__Exercise__. Print out the entries, word for word.

* * * *

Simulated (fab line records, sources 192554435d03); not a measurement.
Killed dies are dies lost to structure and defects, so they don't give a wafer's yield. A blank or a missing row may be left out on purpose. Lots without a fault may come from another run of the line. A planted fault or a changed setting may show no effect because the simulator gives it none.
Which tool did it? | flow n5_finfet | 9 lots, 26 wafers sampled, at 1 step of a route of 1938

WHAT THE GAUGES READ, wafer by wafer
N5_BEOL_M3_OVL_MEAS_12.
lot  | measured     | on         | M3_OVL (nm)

* * * *

__Solution__.
Simulated (fab line records, sources 192554435d03); not a measurement.
Killed dies are dies lost to structure and defects, so they don't give a wafer's yield. A blank or a missing row may be left out on purpose. Lots without a fault may come from another run of the line. A planted fault or a changed setting may show no effect because the simulator gives it none.
Which tool did it? | flow n5_finfet | 9 lots, 26 wafers sampled, at 1 step of a route of 1938

WHAT THE GAUGES READ, wafer by wafer
N5_BEOL_M3_OVL_MEAS_12.
lot  | measured     | on         | M3_OVL (nm)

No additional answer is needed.